#### Requirement:
Copy out the lines of the records below, and only those lines, from the one with "is not: L117, L118, L126, L133, L134, L135, L136, L137" through the one with "3. SUSPECTS, AND WHAT RULES EACH OUT", exactly as they appear.

#### Extracted data:
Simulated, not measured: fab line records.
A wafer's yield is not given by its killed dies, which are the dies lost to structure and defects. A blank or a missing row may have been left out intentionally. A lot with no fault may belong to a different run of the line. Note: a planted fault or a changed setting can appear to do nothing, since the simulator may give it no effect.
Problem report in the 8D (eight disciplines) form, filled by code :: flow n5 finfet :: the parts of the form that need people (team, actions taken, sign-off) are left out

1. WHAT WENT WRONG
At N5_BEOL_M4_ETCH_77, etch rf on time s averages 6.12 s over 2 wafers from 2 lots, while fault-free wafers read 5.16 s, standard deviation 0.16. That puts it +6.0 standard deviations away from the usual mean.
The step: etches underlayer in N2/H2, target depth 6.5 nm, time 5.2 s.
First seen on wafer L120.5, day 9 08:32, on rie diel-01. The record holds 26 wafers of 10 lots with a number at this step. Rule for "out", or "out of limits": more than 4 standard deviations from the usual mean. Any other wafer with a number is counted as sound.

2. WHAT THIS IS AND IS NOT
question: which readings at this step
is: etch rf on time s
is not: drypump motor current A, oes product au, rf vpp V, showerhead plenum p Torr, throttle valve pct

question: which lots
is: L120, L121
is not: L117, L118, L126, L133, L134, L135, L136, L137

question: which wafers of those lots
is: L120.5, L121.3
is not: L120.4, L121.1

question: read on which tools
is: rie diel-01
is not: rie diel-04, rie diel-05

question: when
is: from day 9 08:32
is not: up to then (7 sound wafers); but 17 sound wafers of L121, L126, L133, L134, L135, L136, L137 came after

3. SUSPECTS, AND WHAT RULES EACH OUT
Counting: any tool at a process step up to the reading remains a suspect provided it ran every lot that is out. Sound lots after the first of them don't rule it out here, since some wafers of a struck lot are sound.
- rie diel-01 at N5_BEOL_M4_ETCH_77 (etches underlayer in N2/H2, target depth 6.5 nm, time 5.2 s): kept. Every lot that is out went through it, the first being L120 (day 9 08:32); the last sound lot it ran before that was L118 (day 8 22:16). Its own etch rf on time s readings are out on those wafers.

#### Expected answer:
is not: L117, L118, L126, L133, L134, L135, L136, L137

question: which wafers of those lots
is: L120.5, L121.3
is not: L120.4, L121.1

question: read on which tools
is: rie diel-01
is not: rie diel-04, rie diel-05

question: when
is: from day 9 08:32
is not: up to then (7 sound wafers); but 17 sound wafers of L121, L126, L133, L134, L135, L136, L137 came after

3. SUSPECTS, AND WHAT RULES EACH OUT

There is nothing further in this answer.